● **Requirement**
The entries below contain a line with "S3: speed of the pad under the wafer; m/s" and a line with "The tool's runs may not all be listed.". Retype exactly everything from the first down to the second, both included, and nothing else.

● **Information shown**
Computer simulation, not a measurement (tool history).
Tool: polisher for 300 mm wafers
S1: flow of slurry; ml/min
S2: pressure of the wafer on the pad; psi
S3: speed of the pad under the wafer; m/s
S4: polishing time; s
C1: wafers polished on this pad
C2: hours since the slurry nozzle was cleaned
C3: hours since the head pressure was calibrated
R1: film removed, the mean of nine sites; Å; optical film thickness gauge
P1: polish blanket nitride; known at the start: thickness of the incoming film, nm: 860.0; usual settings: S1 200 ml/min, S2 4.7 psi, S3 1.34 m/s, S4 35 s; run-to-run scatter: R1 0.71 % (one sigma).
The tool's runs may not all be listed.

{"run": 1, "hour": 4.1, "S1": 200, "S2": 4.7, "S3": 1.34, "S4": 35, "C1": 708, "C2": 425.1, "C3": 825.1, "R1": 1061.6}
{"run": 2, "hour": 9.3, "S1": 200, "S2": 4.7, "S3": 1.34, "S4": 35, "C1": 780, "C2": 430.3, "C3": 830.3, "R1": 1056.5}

● **Task result**
S3: speed of the pad under the wafer; m/s
S4: polishing time; s
C1: wafers polished on this pad
C2: hours since the slurry nozzle was cleaned
C3: hours since the head pressure was calibrated
R1: film removed, the mean of nine sites; Å; optical film thickness gauge
P1: polish blanket nitride; known at the start: thickness of the incoming film, nm: 860.0; usual settings: S1 200 ml/min, S2 4.7 psi, S3 1.34 m/s, S4 35 s; run-to-run scatter: R1 0.71 % (one sigma).
The tool's runs may not all be listed.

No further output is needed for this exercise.